With the line that contains "note on this" as the final line, return every line from the start of the data below exactly.

**Listed records:**

=== Section Start ===

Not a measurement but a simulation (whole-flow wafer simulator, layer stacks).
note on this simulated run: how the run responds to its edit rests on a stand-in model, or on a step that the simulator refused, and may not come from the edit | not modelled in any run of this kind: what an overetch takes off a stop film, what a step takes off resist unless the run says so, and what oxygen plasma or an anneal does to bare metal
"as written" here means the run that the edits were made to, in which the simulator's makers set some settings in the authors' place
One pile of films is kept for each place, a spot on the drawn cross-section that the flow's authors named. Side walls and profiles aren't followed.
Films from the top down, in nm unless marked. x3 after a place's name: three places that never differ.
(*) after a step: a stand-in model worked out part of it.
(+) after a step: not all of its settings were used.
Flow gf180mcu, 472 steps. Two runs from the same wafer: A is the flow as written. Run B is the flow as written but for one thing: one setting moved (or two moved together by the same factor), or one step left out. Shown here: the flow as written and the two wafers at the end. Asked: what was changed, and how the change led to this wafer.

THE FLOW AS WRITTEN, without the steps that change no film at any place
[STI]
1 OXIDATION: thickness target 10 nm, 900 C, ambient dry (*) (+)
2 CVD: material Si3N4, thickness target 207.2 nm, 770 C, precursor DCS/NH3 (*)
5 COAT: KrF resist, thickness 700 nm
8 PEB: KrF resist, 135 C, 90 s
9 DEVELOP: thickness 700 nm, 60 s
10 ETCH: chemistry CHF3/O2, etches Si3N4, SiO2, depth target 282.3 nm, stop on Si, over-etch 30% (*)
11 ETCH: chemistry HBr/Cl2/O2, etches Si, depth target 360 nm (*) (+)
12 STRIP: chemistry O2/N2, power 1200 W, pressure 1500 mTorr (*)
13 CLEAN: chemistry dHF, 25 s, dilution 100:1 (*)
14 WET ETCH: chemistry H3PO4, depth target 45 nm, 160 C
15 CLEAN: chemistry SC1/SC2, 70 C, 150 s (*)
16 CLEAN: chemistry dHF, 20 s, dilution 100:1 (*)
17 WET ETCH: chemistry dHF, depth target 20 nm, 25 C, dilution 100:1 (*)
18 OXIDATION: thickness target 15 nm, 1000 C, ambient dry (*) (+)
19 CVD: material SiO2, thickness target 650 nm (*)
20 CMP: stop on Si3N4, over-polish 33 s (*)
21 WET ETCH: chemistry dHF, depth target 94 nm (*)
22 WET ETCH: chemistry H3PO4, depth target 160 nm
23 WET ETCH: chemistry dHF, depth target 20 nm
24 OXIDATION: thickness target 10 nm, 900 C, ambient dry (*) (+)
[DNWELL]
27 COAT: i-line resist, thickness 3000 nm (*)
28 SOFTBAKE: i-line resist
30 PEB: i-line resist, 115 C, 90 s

=== Section End ===

**Exercise response:**
Not a measurement but a simulation (whole-flow wafer simulator, layer stacks).
note on this simulated run: how the run responds to its edit rests on a stand-in model, or on a step that the simulator refused, and may not come from the edit | not modelled in any run of this kind: what an overetch takes off a stop film, what a step takes off resist unless the run says so, and what oxygen plasma or an anneal does to bare metal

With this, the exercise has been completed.